▶ [WORK INSTRUCTION]
Your task is to repeat each record verbatim, exactly as it was written.

═════ DATA EXTRACT
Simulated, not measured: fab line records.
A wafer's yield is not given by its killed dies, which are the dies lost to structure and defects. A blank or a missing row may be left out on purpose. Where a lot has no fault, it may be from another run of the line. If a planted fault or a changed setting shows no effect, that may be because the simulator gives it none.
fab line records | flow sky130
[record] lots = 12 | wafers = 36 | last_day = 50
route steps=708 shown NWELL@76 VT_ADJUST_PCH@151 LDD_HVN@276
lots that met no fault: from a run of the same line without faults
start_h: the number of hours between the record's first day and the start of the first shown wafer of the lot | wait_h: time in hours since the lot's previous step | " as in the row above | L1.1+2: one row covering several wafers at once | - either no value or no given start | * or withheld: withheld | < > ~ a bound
══════════

▶ [EXERCISE SOLUTION]
Simulated, not measured: fab line records.
A wafer's yield is not given by its killed dies, which are the dies lost to structure and defects. A blank or a missing row may be left out on purpose. Where a lot has no fault, it may be from another run of the line. If a planted fault or a changed setting shows no effect, that may be because the simulator gives it none.
fab line records | flow sky130
[record] lots = 12 | wafers = 36 | last_day = 50
route steps=708 shown NWELL@76 VT_ADJUST_PCH@151 LDD_HVN@276
lots that met no fault: from a run of the same line without faults
start_h: the number of hours between the record's first day and the start of the first shown wafer of the lot | wait_h: time in hours since the lot's previous step | " as in the row above | L1.1+2: one row covering several wafers at once | - either no value or no given start | * or withheld: withheld | < > ~ a bound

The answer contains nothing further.